── Provided data

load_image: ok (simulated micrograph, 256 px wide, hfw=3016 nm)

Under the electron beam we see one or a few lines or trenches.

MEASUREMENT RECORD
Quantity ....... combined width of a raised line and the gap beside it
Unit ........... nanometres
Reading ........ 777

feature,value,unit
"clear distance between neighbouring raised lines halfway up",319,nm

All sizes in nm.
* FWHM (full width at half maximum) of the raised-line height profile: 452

────

Copy the material above word for word, taking the first line, the line containing "All sizes in nm.", and every line between them, and nothing else.

__Exercise output__
load_image: ok (simulated micrograph, 256 px wide, hfw=3016 nm)

Under the electron beam we see one or a few lines or trenches.

MEASUREMENT RECORD
Quantity ....... combined width of a raised line and the gap beside it
Unit ........... nanometres
Reading ........ 777

feature,value,unit
"clear distance between neighbouring raised lines halfway up",319,nm

All sizes in nm.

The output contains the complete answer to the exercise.